→ RECORD SET
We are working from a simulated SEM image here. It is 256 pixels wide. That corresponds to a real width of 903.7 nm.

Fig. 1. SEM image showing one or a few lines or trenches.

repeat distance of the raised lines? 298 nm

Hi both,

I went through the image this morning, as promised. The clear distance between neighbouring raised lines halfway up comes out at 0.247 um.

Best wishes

→ WORK REQUEST
What is needed here is an exact reproduction of all the entries.

→ EXERCISE RESULT
We are working from a simulated SEM image here. It is 256 pixels wide. That corresponds to a real width of 903.7 nm.

Fig. 1. SEM image showing one or a few lines or trenches.

repeat distance of the raised lines? 298 nm

Hi both,

I went through the image this morning, as promised. The clear distance between neighbouring raised lines halfway up comes out at 0.247 um.

Best wishes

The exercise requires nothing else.